• Work task
Please print out every line of the material, unchanged.

• Entries supplied
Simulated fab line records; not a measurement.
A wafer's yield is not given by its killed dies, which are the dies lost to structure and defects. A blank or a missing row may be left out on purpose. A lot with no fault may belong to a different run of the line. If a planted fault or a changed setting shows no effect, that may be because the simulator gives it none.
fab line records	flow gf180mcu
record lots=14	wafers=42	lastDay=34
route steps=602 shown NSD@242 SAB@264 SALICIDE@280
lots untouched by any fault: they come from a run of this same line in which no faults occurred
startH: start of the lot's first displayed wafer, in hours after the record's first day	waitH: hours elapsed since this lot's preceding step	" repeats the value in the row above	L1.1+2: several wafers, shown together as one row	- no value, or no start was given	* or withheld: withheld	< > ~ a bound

• Answer box
Simulated fab line records; not a measurement.
A wafer's yield is not given by its killed dies, which are the dies lost to structure and defects. A blank or a missing row may be left out on purpose. A lot with no fault may belong to a different run of the line. If a planted fault or a changed setting shows no effect, that may be because the simulator gives it none.
fab line records	flow gf180mcu
record lots=14	wafers=42	lastDay=34
route steps=602 shown NSD@242 SAB@264 SALICIDE@280
lots untouched by any fault: they come from a run of this same line in which no faults occurred
startH: start of the lot's first displayed wafer, in hours after the record's first day	waitH: hours elapsed since this lot's preceding step	" repeats the value in the row above	L1.1+2: several wafers, shown together as one row	- no value, or no start was given	* or withheld: withheld	< > ~ a bound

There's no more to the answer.